- - - - - - -

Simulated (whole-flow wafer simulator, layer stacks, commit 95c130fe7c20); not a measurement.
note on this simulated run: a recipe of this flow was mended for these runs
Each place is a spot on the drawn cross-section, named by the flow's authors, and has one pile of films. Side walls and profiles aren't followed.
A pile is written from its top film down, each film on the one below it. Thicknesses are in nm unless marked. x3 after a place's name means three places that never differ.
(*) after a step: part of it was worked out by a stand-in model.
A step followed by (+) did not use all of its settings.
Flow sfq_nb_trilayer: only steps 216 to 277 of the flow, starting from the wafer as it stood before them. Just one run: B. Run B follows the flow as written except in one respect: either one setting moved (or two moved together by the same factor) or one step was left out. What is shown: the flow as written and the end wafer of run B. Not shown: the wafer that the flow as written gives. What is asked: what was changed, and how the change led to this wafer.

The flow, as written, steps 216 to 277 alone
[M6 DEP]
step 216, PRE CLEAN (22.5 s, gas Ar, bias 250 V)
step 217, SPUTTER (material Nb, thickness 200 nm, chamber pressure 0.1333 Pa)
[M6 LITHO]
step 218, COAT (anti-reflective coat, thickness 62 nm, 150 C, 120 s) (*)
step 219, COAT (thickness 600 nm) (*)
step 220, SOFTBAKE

- - - - - - -

**WORK TASK:** Write out the records above exactly as given.

**WRITTEN SOLUTION:**
Simulated (whole-flow wafer simulator, layer stacks, commit 95c130fe7c20); not a measurement.
note on this simulated run: a recipe of this flow was mended for these runs
Each place is a spot on the drawn cross-section, named by the flow's authors, and has one pile of films. Side walls and profiles aren't followed.
A pile is written from its top film down, each film on the one below it. Thicknesses are in nm unless marked. x3 after a place's name means three places that never differ.
(*) after a step: part of it was worked out by a stand-in model.
A step followed by (+) did not use all of its settings.
Flow sfq_nb_trilayer: only steps 216 to 277 of the flow, starting from the wafer as it stood before them. Just one run: B. Run B follows the flow as written except in one respect: either one setting moved (or two moved together by the same factor) or one step was left out. What is shown: the flow as written and the end wafer of run B. Not shown: the wafer that the flow as written gives. What is asked: what was changed, and how the change led to this wafer.

The flow, as written, steps 216 to 277 alone
[M6 DEP]
step 216, PRE CLEAN (22.5 s, gas Ar, bias 250 V)
step 217, SPUTTER (material Nb, thickness 200 nm, chamber pressure 0.1333 Pa)
[M6 LITHO]
step 218, COAT (anti-reflective coat, thickness 62 nm, 150 C, 120 s) (*)
step 219, COAT (thickness 600 nm) (*)
step 220, SOFTBAKE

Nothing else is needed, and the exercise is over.